____________

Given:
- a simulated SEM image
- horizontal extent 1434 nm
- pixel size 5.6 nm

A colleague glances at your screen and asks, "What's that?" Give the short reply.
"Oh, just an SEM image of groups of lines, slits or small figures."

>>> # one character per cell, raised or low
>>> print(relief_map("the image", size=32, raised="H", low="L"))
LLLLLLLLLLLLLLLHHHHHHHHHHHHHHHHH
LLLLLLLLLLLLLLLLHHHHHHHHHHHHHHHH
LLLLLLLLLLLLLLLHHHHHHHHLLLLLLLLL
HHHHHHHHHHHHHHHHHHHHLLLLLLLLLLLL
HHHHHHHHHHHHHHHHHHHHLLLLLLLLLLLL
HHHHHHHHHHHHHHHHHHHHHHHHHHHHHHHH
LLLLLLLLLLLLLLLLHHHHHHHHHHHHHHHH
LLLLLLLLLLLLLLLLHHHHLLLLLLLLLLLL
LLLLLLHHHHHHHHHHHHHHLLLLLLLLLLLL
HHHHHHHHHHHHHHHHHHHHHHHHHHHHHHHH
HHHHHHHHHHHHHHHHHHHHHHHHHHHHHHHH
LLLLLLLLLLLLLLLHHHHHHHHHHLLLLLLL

____________

Required action:
In the records above, the line with "raised or low" marks the start and the line with "LLLLLLHHHHHHHHHHHHHHLLLLLLLLLLLL" marks the end; copy that stretch exactly, both lines included, and nothing else.

Task result:
>>> # one character per cell, raised or low
>>> print(relief_map("the image", size=32, raised="H", low="L"))
LLLLLLLLLLLLLLLHHHHHHHHHHHHHHHHH
LLLLLLLLLLLLLLLLHHHHHHHHHHHHHHHH
LLLLLLLLLLLLLLLHHHHHHHHLLLLLLLLL
HHHHHHHHHHHHHHHHHHHHLLLLLLLLLLLL
HHHHHHHHHHHHHHHHHHHHLLLLLLLLLLLL
HHHHHHHHHHHHHHHHHHHHHHHHHHHHHHHH
LLLLLLLLLLLLLLLLHHHHHHHHHHHHHHHH
LLLLLLLLLLLLLLLLHHHHLLLLLLLLLLLL
LLLLLLHHHHHHHHHHHHHHLLLLLLLLLLLL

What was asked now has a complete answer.